- _Required action_:
Each line of the data should be transcribed exactly as given.

· · · ·

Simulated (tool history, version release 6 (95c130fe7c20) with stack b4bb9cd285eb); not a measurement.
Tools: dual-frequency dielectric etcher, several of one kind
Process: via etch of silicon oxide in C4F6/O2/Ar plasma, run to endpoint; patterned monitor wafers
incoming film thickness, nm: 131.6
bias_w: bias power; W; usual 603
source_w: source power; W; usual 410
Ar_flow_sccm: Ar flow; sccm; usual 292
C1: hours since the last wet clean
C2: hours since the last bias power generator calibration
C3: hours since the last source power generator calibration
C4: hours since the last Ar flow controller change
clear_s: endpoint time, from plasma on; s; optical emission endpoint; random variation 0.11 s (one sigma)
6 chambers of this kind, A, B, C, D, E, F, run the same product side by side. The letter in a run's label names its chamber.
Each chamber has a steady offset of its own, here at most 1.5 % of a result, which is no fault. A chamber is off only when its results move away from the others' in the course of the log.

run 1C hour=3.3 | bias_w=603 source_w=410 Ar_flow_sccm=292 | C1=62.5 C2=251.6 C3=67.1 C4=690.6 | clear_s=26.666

· · · ·

- _Exercise answer_:
Simulated (tool history, version release 6 (95c130fe7c20) with stack b4bb9cd285eb); not a measurement.
Tools: dual-frequency dielectric etcher, several of one kind
Process: via etch of silicon oxide in C4F6/O2/Ar plasma, run to endpoint; patterned monitor wafers
incoming film thickness, nm: 131.6
bias_w: bias power; W; usual 603
source_w: source power; W; usual 410
Ar_flow_sccm: Ar flow; sccm; usual 292
C1: hours since the last wet clean
C2: hours since the last bias power generator calibration
C3: hours since the last source power generator calibration
C4: hours since the last Ar flow controller change
clear_s: endpoint time, from plasma on; s; optical emission endpoint; random variation 0.11 s (one sigma)
6 chambers of this kind, A, B, C, D, E, F, run the same product side by side. The letter in a run's label names its chamber.
Each chamber has a steady offset of its own, here at most 1.5 % of a result, which is no fault. A chamber is off only when its results move away from the others' in the course of the log.

run 1C hour=3.3 | bias_w=603 source_w=410 Ar_flow_sccm=292 | C1=62.5 C2=251.6 C3=67.1 C4=690.6 | clear_s=26.666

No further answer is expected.